In the entries that follow, find the line containing "Measured the raised-line"; from there, copy every line exactly through the line containing "The distance from".

Provided material
*** Begin section ***

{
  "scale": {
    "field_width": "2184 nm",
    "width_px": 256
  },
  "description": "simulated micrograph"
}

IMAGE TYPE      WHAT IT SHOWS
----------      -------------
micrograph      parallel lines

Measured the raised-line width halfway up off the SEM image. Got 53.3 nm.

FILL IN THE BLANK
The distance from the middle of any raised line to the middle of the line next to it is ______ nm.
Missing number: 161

*** End section ***

Answer space
Measured the raised-line width halfway up off the SEM image. Got 53.3 nm.

FILL IN THE BLANK
The distance from the middle of any raised line to the middle of the line next to it is ______ nm.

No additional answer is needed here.